## Work instruction
Give back the material word for word, every line included.

## Listed records
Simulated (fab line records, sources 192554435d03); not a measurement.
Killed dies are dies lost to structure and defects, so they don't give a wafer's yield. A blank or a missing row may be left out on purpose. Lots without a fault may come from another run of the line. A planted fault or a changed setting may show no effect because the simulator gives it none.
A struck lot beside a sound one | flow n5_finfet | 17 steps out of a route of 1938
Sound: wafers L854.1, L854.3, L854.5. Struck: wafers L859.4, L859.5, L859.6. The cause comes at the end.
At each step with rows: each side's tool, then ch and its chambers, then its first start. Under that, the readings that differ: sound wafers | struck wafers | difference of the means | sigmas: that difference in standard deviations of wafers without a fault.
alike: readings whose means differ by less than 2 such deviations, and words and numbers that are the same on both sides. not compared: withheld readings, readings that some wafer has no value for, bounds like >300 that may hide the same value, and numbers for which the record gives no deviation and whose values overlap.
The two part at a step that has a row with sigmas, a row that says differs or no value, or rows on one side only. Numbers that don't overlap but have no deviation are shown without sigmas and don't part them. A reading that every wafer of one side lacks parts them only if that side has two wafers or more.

## Written answer
Simulated (fab line records, sources 192554435d03); not a measurement.
Killed dies are dies lost to structure and defects, so they don't give a wafer's yield. A blank or a missing row may be left out on purpose. Lots without a fault may come from another run of the line. A planted fault or a changed setting may show no effect because the simulator gives it none.
A struck lot beside a sound one | flow n5_finfet | 17 steps out of a route of 1938
Sound: wafers L854.1, L854.3, L854.5. Struck: wafers L859.4, L859.5, L859.6. The cause comes at the end.
At each step with rows: each side's tool, then ch and its chambers, then its first start. Under that, the readings that differ: sound wafers | struck wafers | difference of the means | sigmas: that difference in standard deviations of wafers without a fault.
alike: readings whose means differ by less than 2 such deviations, and words and numbers that are the same on both sides. not compared: withheld readings, readings that some wafer has no value for, bounds like >300 that may hide the same value, and numbers for which the record gives no deviation and whose values overlap.
The two part at a step that has a row with sigmas, a row that says differs or no value, or rows on one side only. Numbers that don't overlap but have no deviation are shown without sigmas and don't part them. A reading that every wafer of one side lacks parts them only if that side has two wafers or more.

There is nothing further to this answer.